> **Action item**:
Give the records below again, exactly as they appear.

> **Listed entries**:
= Beginning of Section =
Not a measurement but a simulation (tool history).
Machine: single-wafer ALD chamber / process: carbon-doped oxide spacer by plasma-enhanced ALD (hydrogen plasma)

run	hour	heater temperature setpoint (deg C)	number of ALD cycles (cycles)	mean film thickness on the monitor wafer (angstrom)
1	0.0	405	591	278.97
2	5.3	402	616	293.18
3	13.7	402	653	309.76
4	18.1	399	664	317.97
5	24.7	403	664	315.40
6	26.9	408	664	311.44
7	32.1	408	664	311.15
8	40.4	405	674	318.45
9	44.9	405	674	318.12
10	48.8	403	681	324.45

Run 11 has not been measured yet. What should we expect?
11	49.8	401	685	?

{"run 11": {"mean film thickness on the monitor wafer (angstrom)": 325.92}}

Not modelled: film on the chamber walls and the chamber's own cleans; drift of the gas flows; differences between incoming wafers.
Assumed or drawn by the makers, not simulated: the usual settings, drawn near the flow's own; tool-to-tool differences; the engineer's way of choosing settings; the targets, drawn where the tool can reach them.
= End of Section =

> **Response area**:
Not a measurement but a simulation (tool history).
Machine: single-wafer ALD chamber / process: carbon-doped oxide spacer by plasma-enhanced ALD (hydrogen plasma)

run	hour	heater temperature setpoint (deg C)	number of ALD cycles (cycles)	mean film thickness on the monitor wafer (angstrom)
1	0.0	405	591	278.97
2	5.3	402	616	293.18
3	13.7	402	653	309.76
4	18.1	399	664	317.97
5	24.7	403	664	315.40
6	26.9	408	664	311.44
7	32.1	408	664	311.15
8	40.4	405	674	318.45
9	44.9	405	674	318.12
10	48.8	403	681	324.45

Run 11 has not been measured yet. What should we expect?
11	49.8	401	685	?

{"run 11": {"mean film thickness on the monitor wafer (angstrom)": 325.92}}

Not modelled: film on the chamber walls and the chamber's own cleans; drift of the gas flows; differences between incoming wafers.
Assumed or drawn by the makers, not simulated: the usual settings, drawn near the flow's own; tool-to-tool differences; the engineer's way of choosing settings; the targets, drawn where the tool can reach them.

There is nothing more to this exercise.